--- EXTRACTED MATERIAL ---
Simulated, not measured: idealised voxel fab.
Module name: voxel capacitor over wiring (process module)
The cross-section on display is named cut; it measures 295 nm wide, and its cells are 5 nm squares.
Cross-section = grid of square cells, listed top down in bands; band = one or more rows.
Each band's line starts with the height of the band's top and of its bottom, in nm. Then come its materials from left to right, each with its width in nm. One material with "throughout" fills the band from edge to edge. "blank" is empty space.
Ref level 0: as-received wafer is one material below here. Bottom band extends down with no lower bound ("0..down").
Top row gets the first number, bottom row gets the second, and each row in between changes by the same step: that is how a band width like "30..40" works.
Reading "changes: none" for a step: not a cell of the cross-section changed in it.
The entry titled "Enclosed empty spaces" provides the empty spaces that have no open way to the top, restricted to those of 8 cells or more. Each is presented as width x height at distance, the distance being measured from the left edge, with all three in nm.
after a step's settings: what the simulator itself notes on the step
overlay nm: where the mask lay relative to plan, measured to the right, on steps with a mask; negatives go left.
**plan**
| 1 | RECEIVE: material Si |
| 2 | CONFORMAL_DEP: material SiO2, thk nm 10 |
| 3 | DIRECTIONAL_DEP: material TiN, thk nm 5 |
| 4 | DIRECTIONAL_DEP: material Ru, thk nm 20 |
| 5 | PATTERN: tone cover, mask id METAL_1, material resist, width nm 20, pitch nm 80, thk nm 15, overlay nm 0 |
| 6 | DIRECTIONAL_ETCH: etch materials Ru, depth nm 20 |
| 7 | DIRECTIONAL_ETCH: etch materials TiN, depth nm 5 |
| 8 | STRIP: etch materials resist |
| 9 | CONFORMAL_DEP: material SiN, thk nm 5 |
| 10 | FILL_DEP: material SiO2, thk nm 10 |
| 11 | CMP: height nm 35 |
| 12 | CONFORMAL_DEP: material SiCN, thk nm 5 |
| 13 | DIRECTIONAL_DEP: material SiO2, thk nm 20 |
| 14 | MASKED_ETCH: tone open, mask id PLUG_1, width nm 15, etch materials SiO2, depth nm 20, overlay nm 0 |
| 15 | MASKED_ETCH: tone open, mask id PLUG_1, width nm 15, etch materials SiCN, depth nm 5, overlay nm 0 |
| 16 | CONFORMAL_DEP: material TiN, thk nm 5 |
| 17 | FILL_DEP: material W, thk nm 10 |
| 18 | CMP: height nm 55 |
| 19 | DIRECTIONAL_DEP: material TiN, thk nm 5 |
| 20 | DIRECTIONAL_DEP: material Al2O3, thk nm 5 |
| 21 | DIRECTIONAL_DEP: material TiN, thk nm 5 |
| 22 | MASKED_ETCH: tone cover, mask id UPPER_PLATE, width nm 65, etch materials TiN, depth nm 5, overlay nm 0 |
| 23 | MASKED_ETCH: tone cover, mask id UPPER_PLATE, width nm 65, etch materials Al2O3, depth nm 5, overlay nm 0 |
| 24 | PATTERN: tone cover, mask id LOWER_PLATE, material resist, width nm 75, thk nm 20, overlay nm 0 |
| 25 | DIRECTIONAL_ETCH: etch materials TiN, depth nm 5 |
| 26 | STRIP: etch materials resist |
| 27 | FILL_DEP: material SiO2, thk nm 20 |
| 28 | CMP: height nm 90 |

--- BRIEF ---
Copy every line of the records above, starting with the first, up to and including the line containing "Cross-section = grid".

--- ANSWER BOX ---
Simulated, not measured: idealised voxel fab.
Module name: voxel capacitor over wiring (process module)
The cross-section on display is named cut; it measures 295 nm wide, and its cells are 5 nm squares.
Cross-section = grid of square cells, listed top down in bands; band = one or more rows.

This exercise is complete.